Work order – From first entry to last, give the listing again verbatim.

Source information –
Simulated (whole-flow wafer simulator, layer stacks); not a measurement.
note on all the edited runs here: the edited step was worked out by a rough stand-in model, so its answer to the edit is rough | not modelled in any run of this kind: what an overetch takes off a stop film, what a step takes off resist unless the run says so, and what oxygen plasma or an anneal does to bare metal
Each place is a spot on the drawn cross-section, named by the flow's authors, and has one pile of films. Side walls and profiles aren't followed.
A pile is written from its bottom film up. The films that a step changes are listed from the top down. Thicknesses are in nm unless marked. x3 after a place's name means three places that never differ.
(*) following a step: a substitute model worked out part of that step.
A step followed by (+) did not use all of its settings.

Written reply –
Simulated (whole-flow wafer simulator, layer stacks); not a measurement.
note on all the edited runs here: the edited step was worked out by a rough stand-in model, so its answer to the edit is rough | not modelled in any run of this kind: what an overetch takes off a stop film, what a step takes off resist unless the run says so, and what oxygen plasma or an anneal does to bare metal
Each place is a spot on the drawn cross-section, named by the flow's authors, and has one pile of films. Side walls and profiles aren't followed.
A pile is written from its bottom film up. The films that a step changes are listed from the top down. Thicknesses are in nm unless marked. x3 after a place's name means three places that never differ.
(*) following a step: a substitute model worked out part of that step.
A step followed by (+) did not use all of its settings.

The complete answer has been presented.